— Task item —
Beginning with the very first line, please reproduce the entries exactly through the line containing "Killed dies are".

— Extracted material —
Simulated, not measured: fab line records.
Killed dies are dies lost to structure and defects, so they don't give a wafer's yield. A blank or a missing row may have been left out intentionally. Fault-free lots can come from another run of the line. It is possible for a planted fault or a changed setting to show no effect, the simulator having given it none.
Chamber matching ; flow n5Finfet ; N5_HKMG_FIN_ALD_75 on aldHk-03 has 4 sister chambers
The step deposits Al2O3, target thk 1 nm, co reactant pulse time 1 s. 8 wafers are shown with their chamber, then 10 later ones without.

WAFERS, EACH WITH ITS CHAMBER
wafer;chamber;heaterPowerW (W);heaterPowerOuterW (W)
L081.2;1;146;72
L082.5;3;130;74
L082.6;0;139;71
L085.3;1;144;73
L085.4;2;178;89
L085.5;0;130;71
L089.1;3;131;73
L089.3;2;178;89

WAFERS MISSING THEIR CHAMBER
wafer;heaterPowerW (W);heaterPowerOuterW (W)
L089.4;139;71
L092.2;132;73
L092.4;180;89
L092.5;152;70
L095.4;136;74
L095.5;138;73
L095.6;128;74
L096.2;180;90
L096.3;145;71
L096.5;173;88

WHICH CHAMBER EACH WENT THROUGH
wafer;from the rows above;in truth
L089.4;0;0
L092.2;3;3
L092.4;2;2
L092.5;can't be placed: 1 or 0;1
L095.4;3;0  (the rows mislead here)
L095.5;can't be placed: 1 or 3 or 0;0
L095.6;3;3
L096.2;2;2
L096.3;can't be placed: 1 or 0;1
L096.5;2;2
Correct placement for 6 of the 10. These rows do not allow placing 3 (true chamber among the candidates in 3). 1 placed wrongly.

— Your solution —
Simulated, not measured: fab line records.
Killed dies are dies lost to structure and defects, so they don't give a wafer's yield. A blank or a missing row may have been left out intentionally. Fault-free lots can come from another run of the line. It is possible for a planted fault or a changed setting to show no effect, the simulator having given it none.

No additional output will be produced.